**Record set**
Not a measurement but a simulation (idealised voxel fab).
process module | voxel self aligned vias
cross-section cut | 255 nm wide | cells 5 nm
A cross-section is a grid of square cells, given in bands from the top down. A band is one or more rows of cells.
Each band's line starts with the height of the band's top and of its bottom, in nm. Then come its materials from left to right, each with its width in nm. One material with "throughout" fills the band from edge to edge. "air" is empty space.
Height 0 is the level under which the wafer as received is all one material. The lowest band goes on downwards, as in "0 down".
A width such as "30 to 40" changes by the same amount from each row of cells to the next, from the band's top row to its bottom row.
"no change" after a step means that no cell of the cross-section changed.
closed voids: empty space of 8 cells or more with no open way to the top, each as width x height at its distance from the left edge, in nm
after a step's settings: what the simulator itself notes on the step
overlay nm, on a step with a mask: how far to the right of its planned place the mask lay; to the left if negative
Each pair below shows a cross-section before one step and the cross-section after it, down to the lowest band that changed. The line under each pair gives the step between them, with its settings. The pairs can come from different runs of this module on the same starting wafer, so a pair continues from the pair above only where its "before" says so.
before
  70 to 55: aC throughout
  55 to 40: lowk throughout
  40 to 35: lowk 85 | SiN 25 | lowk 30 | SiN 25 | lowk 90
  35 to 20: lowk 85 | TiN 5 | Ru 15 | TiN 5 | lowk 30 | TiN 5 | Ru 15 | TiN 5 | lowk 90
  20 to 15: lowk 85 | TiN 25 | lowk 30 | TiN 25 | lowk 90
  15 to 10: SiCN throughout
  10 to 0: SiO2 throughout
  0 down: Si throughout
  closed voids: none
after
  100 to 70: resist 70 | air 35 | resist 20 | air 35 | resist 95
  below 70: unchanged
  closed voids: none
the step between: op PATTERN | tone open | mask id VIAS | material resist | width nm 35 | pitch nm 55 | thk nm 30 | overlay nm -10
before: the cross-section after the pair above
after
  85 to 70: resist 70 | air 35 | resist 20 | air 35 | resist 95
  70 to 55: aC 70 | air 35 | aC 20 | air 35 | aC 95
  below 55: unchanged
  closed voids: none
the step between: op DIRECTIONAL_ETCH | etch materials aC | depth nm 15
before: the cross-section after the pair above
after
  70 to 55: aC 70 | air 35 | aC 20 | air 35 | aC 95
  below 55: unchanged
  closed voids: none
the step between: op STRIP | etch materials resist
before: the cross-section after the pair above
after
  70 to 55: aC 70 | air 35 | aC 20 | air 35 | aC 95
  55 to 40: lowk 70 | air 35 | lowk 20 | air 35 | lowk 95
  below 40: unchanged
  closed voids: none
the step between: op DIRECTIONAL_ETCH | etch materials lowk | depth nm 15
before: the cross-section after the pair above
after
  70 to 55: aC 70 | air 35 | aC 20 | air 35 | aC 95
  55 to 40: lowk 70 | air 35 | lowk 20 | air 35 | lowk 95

**Work item**
From the first line of the records above to the line that contains "A cross-section is", quote each line exactly.

**Task output**
Not a measurement but a simulation (idealised voxel fab).
process module | voxel self aligned vias
cross-section cut | 255 nm wide | cells 5 nm
A cross-section is a grid of square cells, given in bands from the top down. A band is one or more rows of cells.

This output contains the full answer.